── Data extract ──

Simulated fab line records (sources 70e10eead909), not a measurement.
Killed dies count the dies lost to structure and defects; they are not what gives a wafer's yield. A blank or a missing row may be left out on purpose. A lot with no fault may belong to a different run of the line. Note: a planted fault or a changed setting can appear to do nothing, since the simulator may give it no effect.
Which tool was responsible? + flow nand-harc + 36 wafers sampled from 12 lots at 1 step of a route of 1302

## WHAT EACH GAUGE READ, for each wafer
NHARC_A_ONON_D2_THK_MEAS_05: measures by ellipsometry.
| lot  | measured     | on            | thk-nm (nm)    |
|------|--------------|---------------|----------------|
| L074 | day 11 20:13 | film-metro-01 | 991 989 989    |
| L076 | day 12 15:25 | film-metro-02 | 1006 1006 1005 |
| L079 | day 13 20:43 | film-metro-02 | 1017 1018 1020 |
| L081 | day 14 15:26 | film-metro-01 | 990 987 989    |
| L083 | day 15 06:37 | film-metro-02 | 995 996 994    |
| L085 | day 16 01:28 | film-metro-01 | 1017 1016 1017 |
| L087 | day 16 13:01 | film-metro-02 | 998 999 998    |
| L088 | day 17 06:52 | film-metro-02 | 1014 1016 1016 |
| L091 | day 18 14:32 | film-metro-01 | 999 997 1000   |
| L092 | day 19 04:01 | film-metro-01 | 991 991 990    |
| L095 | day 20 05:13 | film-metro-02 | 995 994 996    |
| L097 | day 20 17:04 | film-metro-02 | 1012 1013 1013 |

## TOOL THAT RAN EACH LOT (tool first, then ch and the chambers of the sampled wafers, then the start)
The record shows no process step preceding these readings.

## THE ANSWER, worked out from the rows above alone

───

Set down the records again without altering a word.

Simulated fab line records (sources 70e10eead909), not a measurement.
Killed dies count the dies lost to structure and defects; they are not what gives a wafer's yield. A blank or a missing row may be left out on purpose. A lot with no fault may belong to a different run of the line. Note: a planted fault or a changed setting can appear to do nothing, since the simulator may give it no effect.
Which tool was responsible? + flow nand-harc + 36 wafers sampled from 12 lots at 1 step of a route of 1302

## WHAT EACH GAUGE READ, for each wafer
NHARC_A_ONON_D2_THK_MEAS_05: measures by ellipsometry.
| lot  | measured     | on            | thk-nm (nm)    |
|------|--------------|---------------|----------------|
| L074 | day 11 20:13 | film-metro-01 | 991 989 989    |
| L076 | day 12 15:25 | film-metro-02 | 1006 1006 1005 |
| L079 | day 13 20:43 | film-metro-02 | 1017 1018 1020 |
| L081 | day 14 15:26 | film-metro-01 | 990 987 989    |
| L083 | day 15 06:37 | film-metro-02 | 995 996 994    |
| L085 | day 16 01:28 | film-metro-01 | 1017 1016 1017 |
| L087 | day 16 13:01 | film-metro-02 | 998 999 998    |
| L088 | day 17 06:52 | film-metro-02 | 1014 1016 1016 |
| L091 | day 18 14:32 | film-metro-01 | 999 997 1000   |
| L092 | day 19 04:01 | film-metro-01 | 991 991 990    |
| L095 | day 20 05:13 | film-metro-02 | 995 994 996    |
| L097 | day 20 17:04 | film-metro-02 | 1012 1013 1013 |

## TOOL THAT RAN EACH LOT (tool first, then ch and the chambers of the sampled wafers, then the start)
The record shows no process step preceding these readings.

## THE ANSWER, worked out from the rows above alone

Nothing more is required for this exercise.